[ASSIGNMENT] Output only the lines below from the one containing "process module | voxel capacitor over wiring" to the one containing "In this notation", exactly as written, both ends kept.

——————

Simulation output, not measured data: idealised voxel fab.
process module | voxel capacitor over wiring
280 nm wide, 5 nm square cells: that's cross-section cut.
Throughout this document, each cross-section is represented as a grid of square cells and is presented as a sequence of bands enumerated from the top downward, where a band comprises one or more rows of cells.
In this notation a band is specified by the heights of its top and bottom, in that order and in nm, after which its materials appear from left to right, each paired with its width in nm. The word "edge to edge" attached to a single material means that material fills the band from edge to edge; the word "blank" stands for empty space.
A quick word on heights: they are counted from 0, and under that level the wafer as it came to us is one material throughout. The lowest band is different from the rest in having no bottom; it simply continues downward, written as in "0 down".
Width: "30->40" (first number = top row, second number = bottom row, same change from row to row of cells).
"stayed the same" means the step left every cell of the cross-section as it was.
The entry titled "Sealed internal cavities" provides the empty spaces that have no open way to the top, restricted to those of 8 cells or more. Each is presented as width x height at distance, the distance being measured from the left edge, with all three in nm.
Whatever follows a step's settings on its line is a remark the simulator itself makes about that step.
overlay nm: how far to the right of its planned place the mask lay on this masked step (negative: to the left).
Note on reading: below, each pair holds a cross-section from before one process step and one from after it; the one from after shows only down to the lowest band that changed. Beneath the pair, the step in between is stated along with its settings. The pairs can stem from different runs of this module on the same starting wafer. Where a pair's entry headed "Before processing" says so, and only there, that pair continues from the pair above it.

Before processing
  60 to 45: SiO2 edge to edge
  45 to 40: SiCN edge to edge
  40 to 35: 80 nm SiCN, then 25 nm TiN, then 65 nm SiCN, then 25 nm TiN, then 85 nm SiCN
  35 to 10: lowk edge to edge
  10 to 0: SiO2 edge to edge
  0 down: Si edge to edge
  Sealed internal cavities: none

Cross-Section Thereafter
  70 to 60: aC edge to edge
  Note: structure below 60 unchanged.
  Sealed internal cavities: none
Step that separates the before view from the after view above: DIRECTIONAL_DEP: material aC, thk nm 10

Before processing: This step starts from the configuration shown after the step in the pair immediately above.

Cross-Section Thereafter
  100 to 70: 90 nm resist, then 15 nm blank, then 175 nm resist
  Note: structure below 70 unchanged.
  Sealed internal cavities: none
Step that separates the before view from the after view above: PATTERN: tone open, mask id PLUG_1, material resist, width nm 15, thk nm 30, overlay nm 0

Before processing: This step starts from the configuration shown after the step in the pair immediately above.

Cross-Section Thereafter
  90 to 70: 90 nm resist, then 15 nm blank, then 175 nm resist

——————

[EXPECTED ANSWER]
process module | voxel capacitor over wiring
280 nm wide, 5 nm square cells: that's cross-section cut.
Throughout this document, each cross-section is represented as a grid of square cells and is presented as a sequence of bands enumerated from the top downward, where a band comprises one or more rows of cells.
In this notation a band is specified by the heights of its top and bottom, in that order and in nm, after which its materials appear from left to right, each paired with its width in nm. The word "edge to edge" attached to a single material means that material fills the band from edge to edge; the word "blank" stands for empty space.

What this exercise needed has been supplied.